Segment Start: EXTRACTED DATA

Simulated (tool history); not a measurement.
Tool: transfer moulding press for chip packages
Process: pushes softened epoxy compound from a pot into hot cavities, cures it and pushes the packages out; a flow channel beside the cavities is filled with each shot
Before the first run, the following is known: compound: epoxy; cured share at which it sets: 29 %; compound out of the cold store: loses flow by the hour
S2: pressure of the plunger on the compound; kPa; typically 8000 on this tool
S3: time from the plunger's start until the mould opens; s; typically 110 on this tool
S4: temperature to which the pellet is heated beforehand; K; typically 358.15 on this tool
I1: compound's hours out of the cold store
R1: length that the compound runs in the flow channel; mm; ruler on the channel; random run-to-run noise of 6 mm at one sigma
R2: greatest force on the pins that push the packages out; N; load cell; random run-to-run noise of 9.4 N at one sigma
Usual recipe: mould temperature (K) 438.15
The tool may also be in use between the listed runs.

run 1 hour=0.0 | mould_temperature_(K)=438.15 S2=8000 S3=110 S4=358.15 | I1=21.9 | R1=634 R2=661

Segment End: EXTRACTED DATA

**BRIEF:** Set down exactly the lines of the data above, beginning with the line that has "Process: pushes softened" and ending with the line that has "The tool may", and no others.

**ANSWER AREA:**
Process: pushes softened epoxy compound from a pot into hot cavities, cures it and pushes the packages out; a flow channel beside the cavities is filled with each shot
Before the first run, the following is known: compound: epoxy; cured share at which it sets: 29 %; compound out of the cold store: loses flow by the hour
S2: pressure of the plunger on the compound; kPa; typically 8000 on this tool
S3: time from the plunger's start until the mould opens; s; typically 110 on this tool
S4: temperature to which the pellet is heated beforehand; K; typically 358.15 on this tool
I1: compound's hours out of the cold store
R1: length that the compound runs in the flow channel; mm; ruler on the channel; random run-to-run noise of 6 mm at one sigma
R2: greatest force on the pins that push the packages out; N; load cell; random run-to-run noise of 9.4 N at one sigma
Usual recipe: mould temperature (K) 438.15
The tool may also be in use between the listed runs.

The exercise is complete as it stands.